Top of Excerpted data

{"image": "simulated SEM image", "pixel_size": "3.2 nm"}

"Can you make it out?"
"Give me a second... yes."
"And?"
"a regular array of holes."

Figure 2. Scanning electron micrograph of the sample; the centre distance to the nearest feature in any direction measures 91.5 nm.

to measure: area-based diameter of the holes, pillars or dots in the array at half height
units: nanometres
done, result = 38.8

Bottom of Excerpted data

◆ Assignment
What you give back should be exactly the lines of the data above from the line with "to measure: area-based" through the line with "units: nanometres", both of those included, and nothing more.

◆ Task result
to measure: area-based diameter of the holes, pillars or dots in the array at half height
units: nanometres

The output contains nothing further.